** Provided records follows **

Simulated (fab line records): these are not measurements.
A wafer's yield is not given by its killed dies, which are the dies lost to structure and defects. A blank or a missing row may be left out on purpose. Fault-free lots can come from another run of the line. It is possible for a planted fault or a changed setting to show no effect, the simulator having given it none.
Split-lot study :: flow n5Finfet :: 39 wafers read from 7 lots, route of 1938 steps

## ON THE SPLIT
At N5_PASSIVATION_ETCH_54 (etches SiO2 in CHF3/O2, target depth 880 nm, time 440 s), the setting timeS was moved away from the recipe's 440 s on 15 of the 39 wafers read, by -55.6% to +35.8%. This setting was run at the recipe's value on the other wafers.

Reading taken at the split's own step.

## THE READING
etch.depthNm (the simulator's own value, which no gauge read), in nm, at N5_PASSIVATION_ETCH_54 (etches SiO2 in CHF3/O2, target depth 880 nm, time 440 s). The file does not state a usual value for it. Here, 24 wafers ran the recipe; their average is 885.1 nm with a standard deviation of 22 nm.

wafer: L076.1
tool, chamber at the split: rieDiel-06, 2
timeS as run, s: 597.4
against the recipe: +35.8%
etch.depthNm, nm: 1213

** End of Provided records **

▶ **Work instruction**: Provide a verbatim copy of all the entries.

▶ **Response**:
Simulated (fab line records): these are not measurements.
A wafer's yield is not given by its killed dies, which are the dies lost to structure and defects. A blank or a missing row may be left out on purpose. Fault-free lots can come from another run of the line. It is possible for a planted fault or a changed setting to show no effect, the simulator having given it none.
Split-lot study :: flow n5Finfet :: 39 wafers read from 7 lots, route of 1938 steps

## ON THE SPLIT
At N5_PASSIVATION_ETCH_54 (etches SiO2 in CHF3/O2, target depth 880 nm, time 440 s), the setting timeS was moved away from the recipe's 440 s on 15 of the 39 wafers read, by -55.6% to +35.8%. This setting was run at the recipe's value on the other wafers.

Reading taken at the split's own step.

## THE READING
etch.depthNm (the simulator's own value, which no gauge read), in nm, at N5_PASSIVATION_ETCH_54 (etches SiO2 in CHF3/O2, target depth 880 nm, time 440 s). The file does not state a usual value for it. Here, 24 wafers ran the recipe; their average is 885.1 nm with a standard deviation of 22 nm.

wafer: L076.1
tool, chamber at the split: rieDiel-06, 2
timeS as run, s: 597.4
against the recipe: +35.8%
etch.depthNm, nm: 1213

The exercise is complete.